Raw data: Begin

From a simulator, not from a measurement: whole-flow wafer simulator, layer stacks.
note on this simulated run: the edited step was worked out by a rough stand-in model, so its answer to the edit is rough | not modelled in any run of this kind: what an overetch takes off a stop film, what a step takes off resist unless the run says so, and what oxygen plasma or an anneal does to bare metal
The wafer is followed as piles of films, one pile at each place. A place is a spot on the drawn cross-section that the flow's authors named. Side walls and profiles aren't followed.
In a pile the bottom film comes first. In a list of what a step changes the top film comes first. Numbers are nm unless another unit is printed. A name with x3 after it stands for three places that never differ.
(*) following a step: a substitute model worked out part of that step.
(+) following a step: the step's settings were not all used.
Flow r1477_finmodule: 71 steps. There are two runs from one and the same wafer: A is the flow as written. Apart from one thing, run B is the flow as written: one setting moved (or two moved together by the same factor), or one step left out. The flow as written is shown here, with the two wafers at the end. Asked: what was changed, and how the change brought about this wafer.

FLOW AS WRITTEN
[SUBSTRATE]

Raw data: End

_Work instruction_
Using the listing above, please repeat every entry exactly.

_Response area_
From a simulator, not from a measurement: whole-flow wafer simulator, layer stacks.
note on this simulated run: the edited step was worked out by a rough stand-in model, so its answer to the edit is rough | not modelled in any run of this kind: what an overetch takes off a stop film, what a step takes off resist unless the run says so, and what oxygen plasma or an anneal does to bare metal
The wafer is followed as piles of films, one pile at each place. A place is a spot on the drawn cross-section that the flow's authors named. Side walls and profiles aren't followed.
In a pile the bottom film comes first. In a list of what a step changes the top film comes first. Numbers are nm unless another unit is printed. A name with x3 after it stands for three places that never differ.
(*) following a step: a substitute model worked out part of that step.
(+) following a step: the step's settings were not all used.
Flow r1477_finmodule: 71 steps. There are two runs from one and the same wafer: A is the flow as written. Apart from one thing, run B is the flow as written: one setting moved (or two moved together by the same factor), or one step left out. The flow as written is shown here, with the two wafers at the end. Asked: what was changed, and how the change brought about this wafer.

FLOW AS WRITTEN
[SUBSTRATE]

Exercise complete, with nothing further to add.